> **TASK ITEM**: In the listing below, the lines starting with the line with "Tools: spin tool" and going on through the line with "Normal settings on" are to be reproduced exactly, and only those.

> **EXTRACTED INFORMATION**:
******

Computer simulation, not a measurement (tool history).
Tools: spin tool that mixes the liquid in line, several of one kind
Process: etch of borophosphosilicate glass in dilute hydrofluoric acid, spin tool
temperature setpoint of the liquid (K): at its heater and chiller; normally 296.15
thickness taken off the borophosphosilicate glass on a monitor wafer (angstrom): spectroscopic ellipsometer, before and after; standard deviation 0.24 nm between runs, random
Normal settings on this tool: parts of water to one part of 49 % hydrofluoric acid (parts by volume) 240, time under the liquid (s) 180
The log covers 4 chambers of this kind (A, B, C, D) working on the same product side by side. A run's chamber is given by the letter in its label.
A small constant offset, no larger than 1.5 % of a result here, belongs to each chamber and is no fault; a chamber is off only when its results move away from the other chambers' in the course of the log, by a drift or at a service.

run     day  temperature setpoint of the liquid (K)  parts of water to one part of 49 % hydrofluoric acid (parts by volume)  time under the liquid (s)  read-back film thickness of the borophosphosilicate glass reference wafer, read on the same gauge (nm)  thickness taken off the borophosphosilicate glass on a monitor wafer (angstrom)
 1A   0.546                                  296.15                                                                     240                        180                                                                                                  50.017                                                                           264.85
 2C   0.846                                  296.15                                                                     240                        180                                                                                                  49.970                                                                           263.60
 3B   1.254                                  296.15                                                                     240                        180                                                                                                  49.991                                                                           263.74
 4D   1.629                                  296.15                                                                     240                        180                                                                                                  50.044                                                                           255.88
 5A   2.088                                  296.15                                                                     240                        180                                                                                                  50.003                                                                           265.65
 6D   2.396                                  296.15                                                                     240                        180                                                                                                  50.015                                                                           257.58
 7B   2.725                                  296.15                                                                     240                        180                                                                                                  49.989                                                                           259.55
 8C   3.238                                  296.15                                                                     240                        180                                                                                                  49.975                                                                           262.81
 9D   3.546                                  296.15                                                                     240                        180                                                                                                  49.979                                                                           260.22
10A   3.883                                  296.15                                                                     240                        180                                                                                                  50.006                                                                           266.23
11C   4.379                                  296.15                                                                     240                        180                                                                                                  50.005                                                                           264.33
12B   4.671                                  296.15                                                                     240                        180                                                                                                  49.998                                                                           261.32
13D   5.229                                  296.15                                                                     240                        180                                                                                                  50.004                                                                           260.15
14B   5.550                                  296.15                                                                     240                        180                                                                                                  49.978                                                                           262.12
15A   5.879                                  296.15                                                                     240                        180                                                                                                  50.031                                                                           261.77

******

> **EXERCISE SOLUTION**:
Tools: spin tool that mixes the liquid in line, several of one kind
Process: etch of borophosphosilicate glass in dilute hydrofluoric acid, spin tool
temperature setpoint of the liquid (K): at its heater and chiller; normally 296.15
thickness taken off the borophosphosilicate glass on a monitor wafer (angstrom): spectroscopic ellipsometer, before and after; standard deviation 0.24 nm between runs, random
Normal settings on this tool: parts of water to one part of 49 % hydrofluoric acid (parts by volume) 240, time under the liquid (s) 180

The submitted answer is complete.